● **DATA**:
***

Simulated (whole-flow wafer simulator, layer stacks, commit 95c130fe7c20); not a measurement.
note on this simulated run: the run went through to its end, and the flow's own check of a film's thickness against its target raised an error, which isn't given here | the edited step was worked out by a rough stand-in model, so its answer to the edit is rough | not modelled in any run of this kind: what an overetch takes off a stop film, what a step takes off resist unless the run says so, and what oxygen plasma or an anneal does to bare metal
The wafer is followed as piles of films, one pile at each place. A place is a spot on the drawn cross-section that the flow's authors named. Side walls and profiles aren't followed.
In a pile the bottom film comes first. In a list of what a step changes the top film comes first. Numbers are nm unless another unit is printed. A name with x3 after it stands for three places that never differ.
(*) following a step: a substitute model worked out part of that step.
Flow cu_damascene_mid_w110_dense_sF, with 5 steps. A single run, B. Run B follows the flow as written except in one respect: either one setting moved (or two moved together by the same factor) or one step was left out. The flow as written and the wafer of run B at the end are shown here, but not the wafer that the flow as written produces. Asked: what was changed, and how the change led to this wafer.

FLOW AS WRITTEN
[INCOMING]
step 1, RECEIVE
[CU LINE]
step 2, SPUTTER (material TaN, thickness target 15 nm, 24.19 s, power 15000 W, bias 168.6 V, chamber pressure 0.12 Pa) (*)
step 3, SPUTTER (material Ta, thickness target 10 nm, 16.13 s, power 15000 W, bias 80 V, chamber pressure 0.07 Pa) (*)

***

● **TASK ITEM**:
Exactly as shown above, copy out the material.

● **TASK ANSWER**:
Simulated (whole-flow wafer simulator, layer stacks, commit 95c130fe7c20); not a measurement.
note on this simulated run: the run went through to its end, and the flow's own check of a film's thickness against its target raised an error, which isn't given here | the edited step was worked out by a rough stand-in model, so its answer to the edit is rough | not modelled in any run of this kind: what an overetch takes off a stop film, what a step takes off resist unless the run says so, and what oxygen plasma or an anneal does to bare metal
The wafer is followed as piles of films, one pile at each place. A place is a spot on the drawn cross-section that the flow's authors named. Side walls and profiles aren't followed.
In a pile the bottom film comes first. In a list of what a step changes the top film comes first. Numbers are nm unless another unit is printed. A name with x3 after it stands for three places that never differ.
(*) following a step: a substitute model worked out part of that step.
Flow cu_damascene_mid_w110_dense_sF, with 5 steps. A single run, B. Run B follows the flow as written except in one respect: either one setting moved (or two moved together by the same factor) or one step was left out. The flow as written and the wafer of run B at the end are shown here, but not the wafer that the flow as written produces. Asked: what was changed, and how the change led to this wafer.

FLOW AS WRITTEN
[INCOMING]
step 1, RECEIVE
[CU LINE]
step 2, SPUTTER (material TaN, thickness target 15 nm, 24.19 s, power 15000 W, bias 168.6 V, chamber pressure 0.12 Pa) (*)
step 3, SPUTTER (material Ta, thickness target 10 nm, 16.13 s, power 15000 W, bias 80 V, chamber pressure 0.07 Pa) (*)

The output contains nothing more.